━━━━━━━━━━━━━━━━
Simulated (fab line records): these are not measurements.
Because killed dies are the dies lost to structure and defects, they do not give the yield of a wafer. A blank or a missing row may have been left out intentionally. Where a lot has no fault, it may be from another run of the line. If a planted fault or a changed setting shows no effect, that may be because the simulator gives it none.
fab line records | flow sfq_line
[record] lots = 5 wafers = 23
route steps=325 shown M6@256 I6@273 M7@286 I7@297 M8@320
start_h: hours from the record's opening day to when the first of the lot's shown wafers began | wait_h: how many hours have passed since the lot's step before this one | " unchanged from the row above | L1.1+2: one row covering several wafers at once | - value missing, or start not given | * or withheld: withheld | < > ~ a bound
━━━━━━━━━━━━━━━━

▶ **Task item**
Repeat each record exactly. Omit nothing.

▶ **Exercise result**
Simulated (fab line records): these are not measurements.
Because killed dies are the dies lost to structure and defects, they do not give the yield of a wafer. A blank or a missing row may have been left out intentionally. Where a lot has no fault, it may be from another run of the line. If a planted fault or a changed setting shows no effect, that may be because the simulator gives it none.
fab line records | flow sfq_line
[record] lots = 5 wafers = 23
route steps=325 shown M6@256 I6@273 M7@286 I7@297 M8@320
start_h: hours from the record's opening day to when the first of the lot's shown wafers began | wait_h: how many hours have passed since the lot's step before this one | " unchanged from the row above | L1.1+2: one row covering several wafers at once | - value missing, or start not given | * or withheld: withheld | < > ~ a bound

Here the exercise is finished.